→ EXCERPTED DATA:
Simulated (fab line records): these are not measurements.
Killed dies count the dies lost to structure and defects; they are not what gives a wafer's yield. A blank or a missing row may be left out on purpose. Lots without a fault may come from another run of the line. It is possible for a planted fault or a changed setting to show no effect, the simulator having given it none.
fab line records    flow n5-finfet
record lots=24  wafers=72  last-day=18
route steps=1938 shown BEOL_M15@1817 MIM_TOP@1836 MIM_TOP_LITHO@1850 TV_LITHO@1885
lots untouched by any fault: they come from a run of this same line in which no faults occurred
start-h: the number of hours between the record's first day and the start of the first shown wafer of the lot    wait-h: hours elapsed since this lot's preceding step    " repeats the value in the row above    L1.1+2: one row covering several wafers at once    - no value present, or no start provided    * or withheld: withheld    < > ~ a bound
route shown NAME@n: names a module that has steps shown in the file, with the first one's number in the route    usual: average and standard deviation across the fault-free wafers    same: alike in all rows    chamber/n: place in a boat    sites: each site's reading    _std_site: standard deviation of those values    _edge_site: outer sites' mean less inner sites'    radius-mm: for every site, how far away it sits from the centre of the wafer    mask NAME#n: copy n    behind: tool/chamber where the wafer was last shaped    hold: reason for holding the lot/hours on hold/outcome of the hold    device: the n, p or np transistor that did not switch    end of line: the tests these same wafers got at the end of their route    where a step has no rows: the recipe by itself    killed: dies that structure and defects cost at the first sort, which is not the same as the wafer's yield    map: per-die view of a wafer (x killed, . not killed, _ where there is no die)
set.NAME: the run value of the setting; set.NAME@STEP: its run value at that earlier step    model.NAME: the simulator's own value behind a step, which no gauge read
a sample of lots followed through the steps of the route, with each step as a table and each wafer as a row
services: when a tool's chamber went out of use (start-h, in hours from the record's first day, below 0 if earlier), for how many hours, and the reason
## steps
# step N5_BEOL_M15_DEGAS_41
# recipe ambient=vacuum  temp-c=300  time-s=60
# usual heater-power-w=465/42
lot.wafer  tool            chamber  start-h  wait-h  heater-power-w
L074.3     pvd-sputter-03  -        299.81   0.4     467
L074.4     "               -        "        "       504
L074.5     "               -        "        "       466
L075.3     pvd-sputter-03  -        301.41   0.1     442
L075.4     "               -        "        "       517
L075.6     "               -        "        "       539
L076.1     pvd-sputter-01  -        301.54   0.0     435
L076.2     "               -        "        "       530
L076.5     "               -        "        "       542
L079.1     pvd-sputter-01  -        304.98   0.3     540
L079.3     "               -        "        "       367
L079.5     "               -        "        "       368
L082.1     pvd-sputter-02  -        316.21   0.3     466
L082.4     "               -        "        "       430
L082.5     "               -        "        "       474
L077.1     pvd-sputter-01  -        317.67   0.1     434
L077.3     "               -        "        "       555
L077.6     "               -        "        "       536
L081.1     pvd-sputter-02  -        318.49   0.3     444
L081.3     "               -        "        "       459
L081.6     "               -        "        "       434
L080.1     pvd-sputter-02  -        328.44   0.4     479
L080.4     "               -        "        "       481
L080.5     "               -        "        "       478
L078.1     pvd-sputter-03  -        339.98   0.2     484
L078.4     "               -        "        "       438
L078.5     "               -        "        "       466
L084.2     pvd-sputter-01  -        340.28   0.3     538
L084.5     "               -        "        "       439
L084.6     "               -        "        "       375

→ ASSIGNMENT:
When you reach the line holding "Killed dies count" in the records above, begin reproducing exactly, stop after the line holding "a sample of", and output nothing else.

→ EXERCISE ANSWER:
Killed dies count the dies lost to structure and defects; they are not what gives a wafer's yield. A blank or a missing row may be left out on purpose. Lots without a fault may come from another run of the line. It is possible for a planted fault or a changed setting to show no effect, the simulator having given it none.
fab line records    flow n5-finfet
record lots=24  wafers=72  last-day=18
route steps=1938 shown BEOL_M15@1817 MIM_TOP@1836 MIM_TOP_LITHO@1850 TV_LITHO@1885
lots untouched by any fault: they come from a run of this same line in which no faults occurred
start-h: the number of hours between the record's first day and the start of the first shown wafer of the lot    wait-h: hours elapsed since this lot's preceding step    " repeats the value in the row above    L1.1+2: one row covering several wafers at once    - no value present, or no start provided    * or withheld: withheld    < > ~ a bound
route shown NAME@n: names a module that has steps shown in the file, with the first one's number in the route    usual: average and standard deviation across the fault-free wafers    same: alike in all rows    chamber/n: place in a boat    sites: each site's reading    _std_site: standard deviation of those values    _edge_site: outer sites' mean less inner sites'    radius-mm: for every site, how far away it sits from the centre of the wafer    mask NAME#n: copy n    behind: tool/chamber where the wafer was last shaped    hold: reason for holding the lot/hours on hold/outcome of the hold    device: the n, p or np transistor that did not switch    end of line: the tests these same wafers got at the end of their route    where a step has no rows: the recipe by itself    killed: dies that structure and defects cost at the first sort, which is not the same as the wafer's yield    map: per-die view of a wafer (x killed, . not killed, _ where there is no die)
set.NAME: the run value of the setting; set.NAME@STEP: its run value at that earlier step    model.NAME: the simulator's own value behind a step, which no gauge read
a sample of lots followed through the steps of the route, with each step as a table and each wafer as a row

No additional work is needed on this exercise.